WORK INSTRUCTION: Go to the line holding "M6_ILD_THK, nm: 156.6" in the entries below and write out exactly every line down to and including the line holding "wafer: L081.3".

SUPPLIED DATA:
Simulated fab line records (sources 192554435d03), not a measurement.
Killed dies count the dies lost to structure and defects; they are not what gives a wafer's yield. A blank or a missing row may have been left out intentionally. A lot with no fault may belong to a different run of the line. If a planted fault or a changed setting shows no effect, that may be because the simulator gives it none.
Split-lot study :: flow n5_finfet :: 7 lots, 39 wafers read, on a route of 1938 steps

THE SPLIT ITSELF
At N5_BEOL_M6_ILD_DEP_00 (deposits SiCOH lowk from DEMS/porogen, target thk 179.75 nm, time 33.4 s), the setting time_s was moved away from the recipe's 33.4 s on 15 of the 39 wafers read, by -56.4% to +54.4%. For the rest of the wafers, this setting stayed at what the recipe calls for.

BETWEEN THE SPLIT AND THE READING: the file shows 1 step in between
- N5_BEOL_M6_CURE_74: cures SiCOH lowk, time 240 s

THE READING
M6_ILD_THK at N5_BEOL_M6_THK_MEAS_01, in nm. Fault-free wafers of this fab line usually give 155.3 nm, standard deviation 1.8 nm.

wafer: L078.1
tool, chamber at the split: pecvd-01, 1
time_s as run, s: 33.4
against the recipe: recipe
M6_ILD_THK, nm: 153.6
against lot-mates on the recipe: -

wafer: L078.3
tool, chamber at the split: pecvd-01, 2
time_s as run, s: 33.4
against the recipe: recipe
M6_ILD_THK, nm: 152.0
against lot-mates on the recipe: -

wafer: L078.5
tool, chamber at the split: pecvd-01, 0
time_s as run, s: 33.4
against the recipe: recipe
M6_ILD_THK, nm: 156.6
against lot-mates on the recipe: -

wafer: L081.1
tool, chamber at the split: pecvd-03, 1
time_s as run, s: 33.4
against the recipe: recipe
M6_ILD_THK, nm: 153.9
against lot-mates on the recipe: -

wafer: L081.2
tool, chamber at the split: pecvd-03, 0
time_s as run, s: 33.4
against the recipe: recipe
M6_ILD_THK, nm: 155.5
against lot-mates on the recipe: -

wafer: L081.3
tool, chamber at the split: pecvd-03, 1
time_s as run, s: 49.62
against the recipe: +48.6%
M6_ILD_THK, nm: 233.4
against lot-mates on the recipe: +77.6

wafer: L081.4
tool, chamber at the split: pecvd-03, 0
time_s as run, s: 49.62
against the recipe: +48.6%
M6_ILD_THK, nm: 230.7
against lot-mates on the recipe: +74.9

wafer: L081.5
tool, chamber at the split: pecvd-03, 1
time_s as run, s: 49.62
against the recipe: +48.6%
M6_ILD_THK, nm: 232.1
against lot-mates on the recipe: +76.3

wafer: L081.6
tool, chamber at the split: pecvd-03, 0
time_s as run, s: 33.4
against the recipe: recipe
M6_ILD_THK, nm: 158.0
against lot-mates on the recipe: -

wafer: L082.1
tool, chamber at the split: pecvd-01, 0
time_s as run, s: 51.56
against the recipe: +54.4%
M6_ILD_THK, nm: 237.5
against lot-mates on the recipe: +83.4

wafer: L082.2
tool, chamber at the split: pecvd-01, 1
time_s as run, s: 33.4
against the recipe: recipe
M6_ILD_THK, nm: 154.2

TASK OUTPUT:
M6_ILD_THK, nm: 156.6
against lot-mates on the recipe: -

wafer: L081.1
tool, chamber at the split: pecvd-03, 1
time_s as run, s: 33.4
against the recipe: recipe
M6_ILD_THK, nm: 153.9
against lot-mates on the recipe: -

wafer: L081.2
tool, chamber at the split: pecvd-03, 0
time_s as run, s: 33.4
against the recipe: recipe
M6_ILD_THK, nm: 155.5
against lot-mates on the recipe: -

wafer: L081.3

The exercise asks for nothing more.